Provided records START

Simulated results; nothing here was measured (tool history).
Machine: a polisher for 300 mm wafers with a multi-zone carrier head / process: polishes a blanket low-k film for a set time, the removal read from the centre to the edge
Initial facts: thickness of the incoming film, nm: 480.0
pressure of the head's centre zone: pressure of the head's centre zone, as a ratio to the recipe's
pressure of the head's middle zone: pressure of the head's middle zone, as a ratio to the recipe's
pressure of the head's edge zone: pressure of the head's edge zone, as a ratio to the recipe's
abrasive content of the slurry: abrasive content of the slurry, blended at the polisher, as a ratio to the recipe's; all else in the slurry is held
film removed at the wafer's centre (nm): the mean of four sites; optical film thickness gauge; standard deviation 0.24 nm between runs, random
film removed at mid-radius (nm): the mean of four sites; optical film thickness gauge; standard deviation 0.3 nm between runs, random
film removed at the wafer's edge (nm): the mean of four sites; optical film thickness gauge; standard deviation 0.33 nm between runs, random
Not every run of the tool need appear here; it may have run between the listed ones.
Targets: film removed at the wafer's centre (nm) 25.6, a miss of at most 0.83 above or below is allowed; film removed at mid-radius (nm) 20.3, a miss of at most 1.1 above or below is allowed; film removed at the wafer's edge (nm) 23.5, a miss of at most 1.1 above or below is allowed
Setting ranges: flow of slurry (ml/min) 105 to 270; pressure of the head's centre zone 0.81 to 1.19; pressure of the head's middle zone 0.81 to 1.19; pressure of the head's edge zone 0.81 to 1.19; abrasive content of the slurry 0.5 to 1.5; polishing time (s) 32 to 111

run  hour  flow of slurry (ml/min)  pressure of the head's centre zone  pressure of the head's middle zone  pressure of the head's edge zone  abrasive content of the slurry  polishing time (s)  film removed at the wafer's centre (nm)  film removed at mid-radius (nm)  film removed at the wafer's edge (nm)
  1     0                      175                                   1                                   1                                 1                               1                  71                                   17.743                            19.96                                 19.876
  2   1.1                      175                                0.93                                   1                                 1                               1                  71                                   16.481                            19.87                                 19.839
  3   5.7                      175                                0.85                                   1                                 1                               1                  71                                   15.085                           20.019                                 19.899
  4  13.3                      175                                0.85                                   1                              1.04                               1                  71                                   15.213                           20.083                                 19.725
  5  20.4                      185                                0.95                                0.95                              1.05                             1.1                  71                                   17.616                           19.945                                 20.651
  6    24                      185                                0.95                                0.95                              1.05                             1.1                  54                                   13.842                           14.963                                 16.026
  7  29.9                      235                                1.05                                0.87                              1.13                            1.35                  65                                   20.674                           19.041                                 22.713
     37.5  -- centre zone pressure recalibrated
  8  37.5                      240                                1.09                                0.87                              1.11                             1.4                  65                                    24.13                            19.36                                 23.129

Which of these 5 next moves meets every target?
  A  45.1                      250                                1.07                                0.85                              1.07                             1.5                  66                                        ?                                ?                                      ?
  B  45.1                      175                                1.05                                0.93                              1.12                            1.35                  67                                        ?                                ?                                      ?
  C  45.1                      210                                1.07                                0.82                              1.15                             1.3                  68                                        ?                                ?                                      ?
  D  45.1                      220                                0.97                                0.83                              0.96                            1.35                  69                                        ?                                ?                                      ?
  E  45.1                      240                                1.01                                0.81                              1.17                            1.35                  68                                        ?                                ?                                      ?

Provided records END

Activity: In the listing above, find the line containing "pressure of the head's edge zone: pressure" and the line containing "abrasive content of the slurry: abrasive". Output them and every line between, exactly, and nothing else.

Task answer:
pressure of the head's edge zone: pressure of the head's edge zone, as a ratio to the recipe's
abrasive content of the slurry: abrasive content of the slurry, blended at the polisher, as a ratio to the recipe's; all else in the slurry is held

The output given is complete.